GIVEN RECORDS ▸
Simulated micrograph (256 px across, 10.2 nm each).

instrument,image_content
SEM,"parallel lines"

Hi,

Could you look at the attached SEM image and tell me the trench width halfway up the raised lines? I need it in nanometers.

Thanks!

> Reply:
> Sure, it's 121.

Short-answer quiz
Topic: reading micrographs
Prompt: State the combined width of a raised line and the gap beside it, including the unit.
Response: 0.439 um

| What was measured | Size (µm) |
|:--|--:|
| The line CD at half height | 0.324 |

EXERCISE ▸
Each line from the top of the records above through the line containing "Short-answer quiz" needs to be transcribed exactly, and no line after it.

TASK RESULT ▸
Simulated micrograph (256 px across, 10.2 nm each).

instrument,image_content
SEM,"parallel lines"

Hi,

Could you look at the attached SEM image and tell me the trench width halfway up the raised lines? I need it in nanometers.

Thanks!

> Reply:
> Sure, it's 121.

Short-answer quiz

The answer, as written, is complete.